(Information shown begins)
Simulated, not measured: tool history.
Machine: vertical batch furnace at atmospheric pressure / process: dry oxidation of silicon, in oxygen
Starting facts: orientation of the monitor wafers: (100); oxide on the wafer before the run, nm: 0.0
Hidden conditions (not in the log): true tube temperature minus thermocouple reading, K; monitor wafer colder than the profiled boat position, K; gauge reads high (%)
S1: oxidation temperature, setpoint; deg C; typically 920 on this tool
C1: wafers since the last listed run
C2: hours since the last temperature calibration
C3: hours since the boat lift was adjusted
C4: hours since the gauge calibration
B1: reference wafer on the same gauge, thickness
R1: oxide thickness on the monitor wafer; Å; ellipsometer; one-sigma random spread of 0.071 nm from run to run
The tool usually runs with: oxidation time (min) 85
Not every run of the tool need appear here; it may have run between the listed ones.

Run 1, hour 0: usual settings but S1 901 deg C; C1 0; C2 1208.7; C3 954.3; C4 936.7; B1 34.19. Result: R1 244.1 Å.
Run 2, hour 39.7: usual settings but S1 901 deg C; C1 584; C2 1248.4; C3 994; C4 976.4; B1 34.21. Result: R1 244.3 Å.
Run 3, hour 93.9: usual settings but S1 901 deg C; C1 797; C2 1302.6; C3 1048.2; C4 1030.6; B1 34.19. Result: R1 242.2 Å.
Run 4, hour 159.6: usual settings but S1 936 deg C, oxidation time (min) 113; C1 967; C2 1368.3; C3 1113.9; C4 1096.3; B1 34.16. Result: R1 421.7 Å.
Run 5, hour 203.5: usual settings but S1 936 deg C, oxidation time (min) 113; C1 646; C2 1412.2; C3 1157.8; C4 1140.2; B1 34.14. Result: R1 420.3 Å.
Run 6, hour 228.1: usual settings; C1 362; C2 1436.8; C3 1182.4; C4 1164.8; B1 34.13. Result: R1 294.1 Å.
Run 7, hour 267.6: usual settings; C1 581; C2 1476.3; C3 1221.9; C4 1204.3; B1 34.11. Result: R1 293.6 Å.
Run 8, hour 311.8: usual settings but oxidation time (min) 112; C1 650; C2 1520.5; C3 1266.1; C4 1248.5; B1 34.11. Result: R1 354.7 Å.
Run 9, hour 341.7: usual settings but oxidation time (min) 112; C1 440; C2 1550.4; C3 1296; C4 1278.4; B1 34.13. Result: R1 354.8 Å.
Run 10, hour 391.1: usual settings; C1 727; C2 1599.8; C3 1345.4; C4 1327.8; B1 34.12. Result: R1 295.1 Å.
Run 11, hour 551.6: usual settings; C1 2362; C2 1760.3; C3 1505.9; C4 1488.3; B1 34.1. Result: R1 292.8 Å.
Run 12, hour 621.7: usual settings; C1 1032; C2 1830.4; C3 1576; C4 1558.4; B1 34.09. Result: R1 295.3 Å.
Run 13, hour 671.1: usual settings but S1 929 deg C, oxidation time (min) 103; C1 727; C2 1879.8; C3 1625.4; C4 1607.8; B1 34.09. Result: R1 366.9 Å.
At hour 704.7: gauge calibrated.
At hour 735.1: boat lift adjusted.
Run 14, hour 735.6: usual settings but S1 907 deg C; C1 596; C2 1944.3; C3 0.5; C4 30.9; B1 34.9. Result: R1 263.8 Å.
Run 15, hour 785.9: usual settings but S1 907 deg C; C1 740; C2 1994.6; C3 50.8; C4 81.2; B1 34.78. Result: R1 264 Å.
(Information shown ends)

### Requirement
Give back precisely the lines above that start at the line containing "Hidden conditions (not" and end at the line containing "Run 1, hour", inclusive. No other lines belong in the output.

### Answer space
Hidden conditions (not in the log): true tube temperature minus thermocouple reading, K; monitor wafer colder than the profiled boat position, K; gauge reads high (%)
S1: oxidation temperature, setpoint; deg C; typically 920 on this tool
C1: wafers since the last listed run
C2: hours since the last temperature calibration
C3: hours since the boat lift was adjusted
C4: hours since the gauge calibration
B1: reference wafer on the same gauge, thickness
R1: oxide thickness on the monitor wafer; Å; ellipsometer; one-sigma random spread of 0.071 nm from run to run
The tool usually runs with: oxidation time (min) 85
Not every run of the tool need appear here; it may have run between the listed ones.

Run 1, hour 0: usual settings but S1 901 deg C; C1 0; C2 1208.7; C3 954.3; C4 936.7; B1 34.19. Result: R1 244.1 Å.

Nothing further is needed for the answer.